+ + +
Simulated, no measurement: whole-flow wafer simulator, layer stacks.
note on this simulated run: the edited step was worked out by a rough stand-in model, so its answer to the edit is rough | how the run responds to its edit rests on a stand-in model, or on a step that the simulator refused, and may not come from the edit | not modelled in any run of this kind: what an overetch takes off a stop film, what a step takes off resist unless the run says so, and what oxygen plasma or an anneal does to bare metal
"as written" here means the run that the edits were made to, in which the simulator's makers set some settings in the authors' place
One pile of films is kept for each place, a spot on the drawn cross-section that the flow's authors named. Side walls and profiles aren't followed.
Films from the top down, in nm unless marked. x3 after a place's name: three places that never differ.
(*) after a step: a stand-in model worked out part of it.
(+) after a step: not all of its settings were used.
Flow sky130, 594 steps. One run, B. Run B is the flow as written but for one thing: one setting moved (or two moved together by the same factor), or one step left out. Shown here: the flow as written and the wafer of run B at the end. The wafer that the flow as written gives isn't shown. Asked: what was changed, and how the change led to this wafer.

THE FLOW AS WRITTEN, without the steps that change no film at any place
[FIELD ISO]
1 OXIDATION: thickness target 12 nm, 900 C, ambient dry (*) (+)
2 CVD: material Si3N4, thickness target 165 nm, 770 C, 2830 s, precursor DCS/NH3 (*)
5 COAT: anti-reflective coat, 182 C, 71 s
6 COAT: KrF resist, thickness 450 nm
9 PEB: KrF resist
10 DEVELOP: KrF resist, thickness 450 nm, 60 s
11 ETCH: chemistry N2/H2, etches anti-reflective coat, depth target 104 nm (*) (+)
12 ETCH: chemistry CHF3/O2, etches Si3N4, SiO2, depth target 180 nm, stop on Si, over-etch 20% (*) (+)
+ + +

- **Brief**: Reprint every entry exactly.

- **Answer space**:
Simulated, no measurement: whole-flow wafer simulator, layer stacks.
note on this simulated run: the edited step was worked out by a rough stand-in model, so its answer to the edit is rough | how the run responds to its edit rests on a stand-in model, or on a step that the simulator refused, and may not come from the edit | not modelled in any run of this kind: what an overetch takes off a stop film, what a step takes off resist unless the run says so, and what oxygen plasma or an anneal does to bare metal
"as written" here means the run that the edits were made to, in which the simulator's makers set some settings in the authors' place
One pile of films is kept for each place, a spot on the drawn cross-section that the flow's authors named. Side walls and profiles aren't followed.
Films from the top down, in nm unless marked. x3 after a place's name: three places that never differ.
(*) after a step: a stand-in model worked out part of it.
(+) after a step: not all of its settings were used.
Flow sky130, 594 steps. One run, B. Run B is the flow as written but for one thing: one setting moved (or two moved together by the same factor), or one step left out. Shown here: the flow as written and the wafer of run B at the end. The wafer that the flow as written gives isn't shown. Asked: what was changed, and how the change led to this wafer.

THE FLOW AS WRITTEN, without the steps that change no film at any place
[FIELD ISO]
1 OXIDATION: thickness target 12 nm, 900 C, ambient dry (*) (+)
2 CVD: material Si3N4, thickness target 165 nm, 770 C, 2830 s, precursor DCS/NH3 (*)
5 COAT: anti-reflective coat, 182 C, 71 s
6 COAT: KrF resist, thickness 450 nm
9 PEB: KrF resist
10 DEVELOP: KrF resist, thickness 450 nm, 60 s
11 ETCH: chemistry N2/H2, etches anti-reflective coat, depth target 104 nm (*) (+)
12 ETCH: chemistry CHF3/O2, etches Si3N4, SiO2, depth target 180 nm, stop on Si, over-etch 20% (*) (+)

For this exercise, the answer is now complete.